- _Information given_:
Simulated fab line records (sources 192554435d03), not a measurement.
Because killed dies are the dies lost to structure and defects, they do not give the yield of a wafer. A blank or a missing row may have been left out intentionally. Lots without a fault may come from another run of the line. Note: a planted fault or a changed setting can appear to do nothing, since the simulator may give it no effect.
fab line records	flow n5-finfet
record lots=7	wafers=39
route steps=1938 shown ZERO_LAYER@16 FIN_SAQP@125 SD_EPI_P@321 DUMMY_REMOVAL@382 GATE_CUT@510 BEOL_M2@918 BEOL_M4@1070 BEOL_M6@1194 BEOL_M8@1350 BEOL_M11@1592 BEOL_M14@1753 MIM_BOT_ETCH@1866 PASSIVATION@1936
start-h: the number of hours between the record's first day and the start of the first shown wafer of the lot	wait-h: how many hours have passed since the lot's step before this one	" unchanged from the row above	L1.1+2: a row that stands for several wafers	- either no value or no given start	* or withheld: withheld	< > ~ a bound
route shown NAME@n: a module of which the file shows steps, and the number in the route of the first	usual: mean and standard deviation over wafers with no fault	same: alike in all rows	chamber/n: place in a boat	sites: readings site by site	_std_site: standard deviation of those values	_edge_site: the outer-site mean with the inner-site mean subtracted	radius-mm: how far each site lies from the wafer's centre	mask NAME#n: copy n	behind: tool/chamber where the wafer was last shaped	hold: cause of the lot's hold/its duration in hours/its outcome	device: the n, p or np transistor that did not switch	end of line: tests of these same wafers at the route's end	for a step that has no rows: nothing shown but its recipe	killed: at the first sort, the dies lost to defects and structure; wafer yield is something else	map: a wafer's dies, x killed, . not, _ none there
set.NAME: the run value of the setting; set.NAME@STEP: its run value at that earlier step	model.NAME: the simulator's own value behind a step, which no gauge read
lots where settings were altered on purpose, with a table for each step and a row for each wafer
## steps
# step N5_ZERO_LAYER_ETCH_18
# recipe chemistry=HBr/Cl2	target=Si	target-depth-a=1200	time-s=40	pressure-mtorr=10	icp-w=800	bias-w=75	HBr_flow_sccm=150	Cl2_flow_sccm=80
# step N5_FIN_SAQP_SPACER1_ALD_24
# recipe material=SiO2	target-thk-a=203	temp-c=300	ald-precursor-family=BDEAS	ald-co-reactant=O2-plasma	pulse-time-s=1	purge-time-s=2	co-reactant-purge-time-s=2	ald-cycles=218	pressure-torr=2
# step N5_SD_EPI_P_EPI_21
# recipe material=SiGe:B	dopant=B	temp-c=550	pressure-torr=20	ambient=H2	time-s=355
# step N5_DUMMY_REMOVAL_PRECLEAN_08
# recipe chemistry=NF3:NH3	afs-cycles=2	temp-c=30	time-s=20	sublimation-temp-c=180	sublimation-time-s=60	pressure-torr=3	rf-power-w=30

- _Work order_:
The entries above hold a line with "set.NAME: the run" and a later line with "# step N5_DUMMY_REMOVAL_PRECLEAN_08". Write out exactly those lines and all lines between, nothing more.

- _Reply_:
set.NAME: the run value of the setting; set.NAME@STEP: its run value at that earlier step	model.NAME: the simulator's own value behind a step, which no gauge read
lots where settings were altered on purpose, with a table for each step and a row for each wafer
## steps
# step N5_ZERO_LAYER_ETCH_18
# recipe chemistry=HBr/Cl2	target=Si	target-depth-a=1200	time-s=40	pressure-mtorr=10	icp-w=800	bias-w=75	HBr_flow_sccm=150	Cl2_flow_sccm=80
# step N5_FIN_SAQP_SPACER1_ALD_24
# recipe material=SiO2	target-thk-a=203	temp-c=300	ald-precursor-family=BDEAS	ald-co-reactant=O2-plasma	pulse-time-s=1	purge-time-s=2	co-reactant-purge-time-s=2	ald-cycles=218	pressure-torr=2
# step N5_SD_EPI_P_EPI_21
# recipe material=SiGe:B	dopant=B	temp-c=550	pressure-torr=20	ambient=H2	time-s=355
# step N5_DUMMY_REMOVAL_PRECLEAN_08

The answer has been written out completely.